Work order: The records are given next. Repeat each one exactly.

-- Data listing follows --

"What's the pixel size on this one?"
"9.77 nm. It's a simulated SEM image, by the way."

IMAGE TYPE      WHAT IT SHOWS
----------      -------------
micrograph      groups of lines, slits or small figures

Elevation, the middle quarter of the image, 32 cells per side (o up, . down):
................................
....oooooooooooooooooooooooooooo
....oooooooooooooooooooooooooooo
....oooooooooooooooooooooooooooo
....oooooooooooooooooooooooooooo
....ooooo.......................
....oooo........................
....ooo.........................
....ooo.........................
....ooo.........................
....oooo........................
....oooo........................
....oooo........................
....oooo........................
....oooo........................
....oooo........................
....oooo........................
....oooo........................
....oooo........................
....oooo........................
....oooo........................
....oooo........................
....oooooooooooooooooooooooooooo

-- Data listing concluded --

Exercise output:
"What's the pixel size on this one?"
"9.77 nm. It's a simulated SEM image, by the way."

IMAGE TYPE      WHAT IT SHOWS
----------      -------------
micrograph      groups of lines, slits or small figures

Elevation, the middle quarter of the image, 32 cells per side (o up, . down):
................................
....oooooooooooooooooooooooooooo
....oooooooooooooooooooooooooooo
....oooooooooooooooooooooooooooo
....oooooooooooooooooooooooooooo
....ooooo.......................
....oooo........................
....ooo.........................
....ooo.........................
....ooo.........................
....oooo........................
....oooo........................
....oooo........................
....oooo........................
....oooo........................
....oooo........................
....oooo........................
....oooo........................
....oooo........................
....oooo........................
....oooo........................
....oooo........................
....oooooooooooooooooooooooooooo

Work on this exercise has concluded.